= EXTRACTED DATA =
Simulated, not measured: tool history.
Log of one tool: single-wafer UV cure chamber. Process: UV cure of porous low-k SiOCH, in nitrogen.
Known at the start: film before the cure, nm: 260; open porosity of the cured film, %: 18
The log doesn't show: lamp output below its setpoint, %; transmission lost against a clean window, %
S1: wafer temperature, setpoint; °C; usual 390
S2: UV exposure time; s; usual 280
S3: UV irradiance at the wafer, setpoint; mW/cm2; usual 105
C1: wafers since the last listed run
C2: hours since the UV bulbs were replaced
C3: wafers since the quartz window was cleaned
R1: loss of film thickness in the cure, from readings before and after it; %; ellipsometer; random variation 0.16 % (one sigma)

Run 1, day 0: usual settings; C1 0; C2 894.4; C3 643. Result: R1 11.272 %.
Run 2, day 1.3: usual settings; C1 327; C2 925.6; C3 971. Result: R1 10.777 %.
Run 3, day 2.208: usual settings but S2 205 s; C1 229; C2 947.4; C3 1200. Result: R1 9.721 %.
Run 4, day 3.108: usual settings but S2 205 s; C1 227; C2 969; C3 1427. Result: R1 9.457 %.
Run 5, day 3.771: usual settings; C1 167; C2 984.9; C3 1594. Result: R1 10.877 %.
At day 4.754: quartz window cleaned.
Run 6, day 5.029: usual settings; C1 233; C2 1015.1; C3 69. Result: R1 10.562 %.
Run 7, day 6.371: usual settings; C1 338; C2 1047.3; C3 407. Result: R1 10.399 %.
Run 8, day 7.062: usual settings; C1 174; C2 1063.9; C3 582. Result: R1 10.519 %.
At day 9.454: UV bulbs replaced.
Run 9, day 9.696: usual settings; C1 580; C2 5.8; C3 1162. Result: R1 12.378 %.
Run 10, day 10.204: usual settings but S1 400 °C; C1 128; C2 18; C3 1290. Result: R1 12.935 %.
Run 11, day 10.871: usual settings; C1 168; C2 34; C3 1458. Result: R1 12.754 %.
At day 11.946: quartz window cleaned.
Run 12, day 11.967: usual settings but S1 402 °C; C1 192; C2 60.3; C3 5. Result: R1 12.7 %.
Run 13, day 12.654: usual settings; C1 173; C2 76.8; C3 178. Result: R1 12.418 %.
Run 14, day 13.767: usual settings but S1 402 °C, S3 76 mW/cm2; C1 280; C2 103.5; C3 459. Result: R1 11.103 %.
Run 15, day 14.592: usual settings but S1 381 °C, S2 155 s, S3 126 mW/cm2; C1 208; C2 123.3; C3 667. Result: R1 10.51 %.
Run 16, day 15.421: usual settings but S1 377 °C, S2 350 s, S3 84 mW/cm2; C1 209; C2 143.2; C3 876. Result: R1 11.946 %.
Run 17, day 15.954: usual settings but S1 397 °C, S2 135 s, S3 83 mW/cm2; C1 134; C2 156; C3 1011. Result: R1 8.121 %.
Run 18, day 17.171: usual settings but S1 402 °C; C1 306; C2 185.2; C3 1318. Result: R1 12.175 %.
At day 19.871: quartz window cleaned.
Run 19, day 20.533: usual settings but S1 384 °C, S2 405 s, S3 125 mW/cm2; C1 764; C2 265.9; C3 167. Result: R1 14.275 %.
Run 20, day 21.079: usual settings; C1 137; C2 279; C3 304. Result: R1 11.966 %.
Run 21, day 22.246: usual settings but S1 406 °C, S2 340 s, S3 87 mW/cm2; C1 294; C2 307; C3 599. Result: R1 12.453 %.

= ASSIGNMENT =
Please print, exactly and with nothing else, the lines from the first line of the entries through the line containing "C3: wafers since".

= RESULT =
Simulated, not measured: tool history.
Log of one tool: single-wafer UV cure chamber. Process: UV cure of porous low-k SiOCH, in nitrogen.
Known at the start: film before the cure, nm: 260; open porosity of the cured film, %: 18
The log doesn't show: lamp output below its setpoint, %; transmission lost against a clean window, %
S1: wafer temperature, setpoint; °C; usual 390
S2: UV exposure time; s; usual 280
S3: UV irradiance at the wafer, setpoint; mW/cm2; usual 105
C1: wafers since the last listed run
C2: hours since the UV bulbs were replaced
C3: wafers since the quartz window was cleaned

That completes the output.